* _Task item_: Write down, unchanged, the entries from the first line through the line holding "SIGNATURES (averages over the wafers above)". Include no other line.

* _Dataset excerpts_:
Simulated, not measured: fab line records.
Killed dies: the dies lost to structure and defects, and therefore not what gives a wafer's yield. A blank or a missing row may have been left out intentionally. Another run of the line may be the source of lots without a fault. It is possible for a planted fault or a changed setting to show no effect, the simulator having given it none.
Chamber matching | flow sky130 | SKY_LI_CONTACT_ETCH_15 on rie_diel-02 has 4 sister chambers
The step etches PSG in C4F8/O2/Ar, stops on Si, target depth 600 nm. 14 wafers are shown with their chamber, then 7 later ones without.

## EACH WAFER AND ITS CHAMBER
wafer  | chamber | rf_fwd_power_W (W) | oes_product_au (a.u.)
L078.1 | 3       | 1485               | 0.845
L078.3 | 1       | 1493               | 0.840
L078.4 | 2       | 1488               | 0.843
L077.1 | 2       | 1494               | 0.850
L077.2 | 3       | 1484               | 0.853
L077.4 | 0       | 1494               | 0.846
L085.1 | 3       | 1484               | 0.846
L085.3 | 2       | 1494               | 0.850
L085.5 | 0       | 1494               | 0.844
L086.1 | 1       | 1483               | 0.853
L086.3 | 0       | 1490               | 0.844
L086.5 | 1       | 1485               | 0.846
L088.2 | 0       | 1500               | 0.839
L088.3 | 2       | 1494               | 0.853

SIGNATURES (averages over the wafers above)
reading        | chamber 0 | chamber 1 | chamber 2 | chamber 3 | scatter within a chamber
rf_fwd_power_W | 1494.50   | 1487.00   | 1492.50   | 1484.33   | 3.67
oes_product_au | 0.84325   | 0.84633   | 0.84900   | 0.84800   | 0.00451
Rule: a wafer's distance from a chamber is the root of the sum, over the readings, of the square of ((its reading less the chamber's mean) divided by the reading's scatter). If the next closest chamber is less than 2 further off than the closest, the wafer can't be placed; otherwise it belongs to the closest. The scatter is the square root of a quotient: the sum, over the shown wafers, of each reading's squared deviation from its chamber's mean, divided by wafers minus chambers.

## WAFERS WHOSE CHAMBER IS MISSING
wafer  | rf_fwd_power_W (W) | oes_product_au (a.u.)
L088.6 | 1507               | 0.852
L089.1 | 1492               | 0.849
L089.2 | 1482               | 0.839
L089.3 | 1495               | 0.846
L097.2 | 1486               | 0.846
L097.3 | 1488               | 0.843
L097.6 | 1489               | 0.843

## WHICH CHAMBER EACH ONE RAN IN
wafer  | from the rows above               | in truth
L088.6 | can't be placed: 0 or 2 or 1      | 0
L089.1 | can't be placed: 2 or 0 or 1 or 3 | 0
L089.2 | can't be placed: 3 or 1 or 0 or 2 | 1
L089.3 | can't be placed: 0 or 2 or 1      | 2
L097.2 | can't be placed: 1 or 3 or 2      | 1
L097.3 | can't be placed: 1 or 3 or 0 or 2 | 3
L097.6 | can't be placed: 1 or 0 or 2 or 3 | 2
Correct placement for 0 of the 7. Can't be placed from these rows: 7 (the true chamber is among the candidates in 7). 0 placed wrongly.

* _Your response_:
Simulated, not measured: fab line records.
Killed dies: the dies lost to structure and defects, and therefore not what gives a wafer's yield. A blank or a missing row may have been left out intentionally. Another run of the line may be the source of lots without a fault. It is possible for a planted fault or a changed setting to show no effect, the simulator having given it none.
Chamber matching | flow sky130 | SKY_LI_CONTACT_ETCH_15 on rie_diel-02 has 4 sister chambers
The step etches PSG in C4F8/O2/Ar, stops on Si, target depth 600 nm. 14 wafers are shown with their chamber, then 7 later ones without.

## EACH WAFER AND ITS CHAMBER
wafer  | chamber | rf_fwd_power_W (W) | oes_product_au (a.u.)
L078.1 | 3       | 1485               | 0.845
L078.3 | 1       | 1493               | 0.840
L078.4 | 2       | 1488               | 0.843
L077.1 | 2       | 1494               | 0.850
L077.2 | 3       | 1484               | 0.853
L077.4 | 0       | 1494               | 0.846
L085.1 | 3       | 1484               | 0.846
L085.3 | 2       | 1494               | 0.850
L085.5 | 0       | 1494               | 0.844
L086.1 | 1       | 1483               | 0.853
L086.3 | 0       | 1490               | 0.844
L086.5 | 1       | 1485               | 0.846
L088.2 | 0       | 1500               | 0.839
L088.3 | 2       | 1494               | 0.853

SIGNATURES (averages over the wafers above)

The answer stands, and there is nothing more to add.